## TASK ITEM
Return the records exactly, keeping every line as it is.

━━━━━━━━━━━━━━━━

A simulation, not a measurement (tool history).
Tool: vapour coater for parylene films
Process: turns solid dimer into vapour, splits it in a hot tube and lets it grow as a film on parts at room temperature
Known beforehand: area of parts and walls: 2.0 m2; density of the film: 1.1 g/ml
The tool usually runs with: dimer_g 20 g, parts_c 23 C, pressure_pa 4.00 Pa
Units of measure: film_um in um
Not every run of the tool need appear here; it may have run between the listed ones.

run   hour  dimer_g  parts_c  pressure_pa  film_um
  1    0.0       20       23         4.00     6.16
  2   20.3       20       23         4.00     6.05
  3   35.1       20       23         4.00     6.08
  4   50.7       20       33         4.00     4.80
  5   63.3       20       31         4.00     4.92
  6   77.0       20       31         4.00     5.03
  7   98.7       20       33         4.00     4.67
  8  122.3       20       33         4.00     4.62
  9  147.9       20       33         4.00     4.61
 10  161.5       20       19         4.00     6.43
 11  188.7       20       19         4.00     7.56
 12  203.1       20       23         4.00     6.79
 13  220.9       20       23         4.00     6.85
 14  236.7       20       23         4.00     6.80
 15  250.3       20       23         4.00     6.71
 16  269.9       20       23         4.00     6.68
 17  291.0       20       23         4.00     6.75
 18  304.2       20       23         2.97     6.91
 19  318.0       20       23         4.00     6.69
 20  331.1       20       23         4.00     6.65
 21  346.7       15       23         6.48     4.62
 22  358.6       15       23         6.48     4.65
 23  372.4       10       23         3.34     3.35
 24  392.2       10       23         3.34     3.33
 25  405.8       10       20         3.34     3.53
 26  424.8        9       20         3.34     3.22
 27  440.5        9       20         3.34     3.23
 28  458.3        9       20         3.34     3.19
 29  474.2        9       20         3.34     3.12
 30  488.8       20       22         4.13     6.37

━━━━━━━━━━━━━━━━

## TASK RESPONSE
A simulation, not a measurement (tool history).
Tool: vapour coater for parylene films
Process: turns solid dimer into vapour, splits it in a hot tube and lets it grow as a film on parts at room temperature
Known beforehand: area of parts and walls: 2.0 m2; density of the film: 1.1 g/ml
The tool usually runs with: dimer_g 20 g, parts_c 23 C, pressure_pa 4.00 Pa
Units of measure: film_um in um
Not every run of the tool need appear here; it may have run between the listed ones.

run   hour  dimer_g  parts_c  pressure_pa  film_um
  1    0.0       20       23         4.00     6.16
  2   20.3       20       23         4.00     6.05
  3   35.1       20       23         4.00     6.08
  4   50.7       20       33         4.00     4.80
  5   63.3       20       31         4.00     4.92
  6   77.0       20       31         4.00     5.03
  7   98.7       20       33         4.00     4.67
  8  122.3       20       33         4.00     4.62
  9  147.9       20       33         4.00     4.61
 10  161.5       20       19         4.00     6.43
 11  188.7       20       19         4.00     7.56
 12  203.1       20       23         4.00     6.79
 13  220.9       20       23         4.00     6.85
 14  236.7       20       23         4.00     6.80
 15  250.3       20       23         4.00     6.71
 16  269.9       20       23         4.00     6.68
 17  291.0       20       23         4.00     6.75
 18  304.2       20       23         2.97     6.91
 19  318.0       20       23         4.00     6.69
 20  331.1       20       23         4.00     6.65
 21  346.7       15       23         6.48     4.62
 22  358.6       15       23         6.48     4.65
 23  372.4       10       23         3.34     3.35
 24  392.2       10       23         3.34     3.33
 25  405.8       10       20         3.34     3.53
 26  424.8        9       20         3.34     3.22
 27  440.5        9       20         3.34     3.23
 28  458.3        9       20         3.34     3.19
 29  474.2        9       20         3.34     3.12
 30  488.8       20       22         4.13     6.37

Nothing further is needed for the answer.